• Brief
The data below must be copied in full and without any change.

• Source information
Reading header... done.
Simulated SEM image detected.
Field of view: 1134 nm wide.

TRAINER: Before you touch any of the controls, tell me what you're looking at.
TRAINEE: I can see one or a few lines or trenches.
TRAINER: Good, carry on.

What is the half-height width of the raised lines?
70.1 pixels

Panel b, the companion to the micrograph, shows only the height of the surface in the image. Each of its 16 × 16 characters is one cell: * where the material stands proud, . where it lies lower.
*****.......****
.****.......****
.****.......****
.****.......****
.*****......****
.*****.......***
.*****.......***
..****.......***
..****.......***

• Worked solution
Reading header... done.
Simulated SEM image detected.
Field of view: 1134 nm wide.

TRAINER: Before you touch any of the controls, tell me what you're looking at.
TRAINEE: I can see one or a few lines or trenches.
TRAINER: Good, carry on.

What is the half-height width of the raised lines?
70.1 pixels

Panel b, the companion to the micrograph, shows only the height of the surface in the image. Each of its 16 × 16 characters is one cell: * where the material stands proud, . where it lies lower.
*****.......****
.****.......****
.****.......****
.****.......****
.*****......****
.*****.......***
.*****.......***
..****.......***
..****.......***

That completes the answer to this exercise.